• **Work task**
What is needed here is an exact copy of all the data.

*** Begin section ***
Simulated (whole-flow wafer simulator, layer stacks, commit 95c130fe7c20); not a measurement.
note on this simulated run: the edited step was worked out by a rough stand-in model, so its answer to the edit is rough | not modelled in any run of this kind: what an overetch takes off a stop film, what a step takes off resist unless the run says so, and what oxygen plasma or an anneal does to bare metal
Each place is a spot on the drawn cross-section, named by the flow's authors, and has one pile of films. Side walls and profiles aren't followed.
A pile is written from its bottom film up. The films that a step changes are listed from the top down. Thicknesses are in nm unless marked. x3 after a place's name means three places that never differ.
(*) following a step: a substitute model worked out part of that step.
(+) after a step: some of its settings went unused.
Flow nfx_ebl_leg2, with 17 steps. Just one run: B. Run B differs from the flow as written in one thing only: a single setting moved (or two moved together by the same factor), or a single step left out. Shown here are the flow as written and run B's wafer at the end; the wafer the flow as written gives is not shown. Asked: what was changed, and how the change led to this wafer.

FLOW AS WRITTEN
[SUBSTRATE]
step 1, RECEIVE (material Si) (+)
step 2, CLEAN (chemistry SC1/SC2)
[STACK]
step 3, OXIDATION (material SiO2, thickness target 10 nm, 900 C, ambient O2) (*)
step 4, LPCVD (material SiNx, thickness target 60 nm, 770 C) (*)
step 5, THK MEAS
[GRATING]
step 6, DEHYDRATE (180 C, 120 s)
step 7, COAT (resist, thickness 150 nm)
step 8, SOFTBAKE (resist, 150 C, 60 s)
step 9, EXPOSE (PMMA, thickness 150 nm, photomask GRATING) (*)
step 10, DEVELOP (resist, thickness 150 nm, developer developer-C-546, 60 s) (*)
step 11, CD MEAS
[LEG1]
*** End section ***

• **Task output**
Simulated (whole-flow wafer simulator, layer stacks, commit 95c130fe7c20); not a measurement.
note on this simulated run: the edited step was worked out by a rough stand-in model, so its answer to the edit is rough | not modelled in any run of this kind: what an overetch takes off a stop film, what a step takes off resist unless the run says so, and what oxygen plasma or an anneal does to bare metal
Each place is a spot on the drawn cross-section, named by the flow's authors, and has one pile of films. Side walls and profiles aren't followed.
A pile is written from its bottom film up. The films that a step changes are listed from the top down. Thicknesses are in nm unless marked. x3 after a place's name means three places that never differ.
(*) following a step: a substitute model worked out part of that step.
(+) after a step: some of its settings went unused.
Flow nfx_ebl_leg2, with 17 steps. Just one run: B. Run B differs from the flow as written in one thing only: a single setting moved (or two moved together by the same factor), or a single step left out. Shown here are the flow as written and run B's wafer at the end; the wafer the flow as written gives is not shown. Asked: what was changed, and how the change led to this wafer.

FLOW AS WRITTEN
[SUBSTRATE]
step 1, RECEIVE (material Si) (+)
step 2, CLEAN (chemistry SC1/SC2)
[STACK]
step 3, OXIDATION (material SiO2, thickness target 10 nm, 900 C, ambient O2) (*)
step 4, LPCVD (material SiNx, thickness target 60 nm, 770 C) (*)
step 5, THK MEAS
[GRATING]
step 6, DEHYDRATE (180 C, 120 s)
step 7, COAT (resist, thickness 150 nm)
step 8, SOFTBAKE (resist, 150 C, 60 s)
step 9, EXPOSE (PMMA, thickness 150 nm, photomask GRATING) (*)
step 10, DEVELOP (resist, thickness 150 nm, developer developer-C-546, 60 s) (*)
step 11, CD MEAS
[LEG1]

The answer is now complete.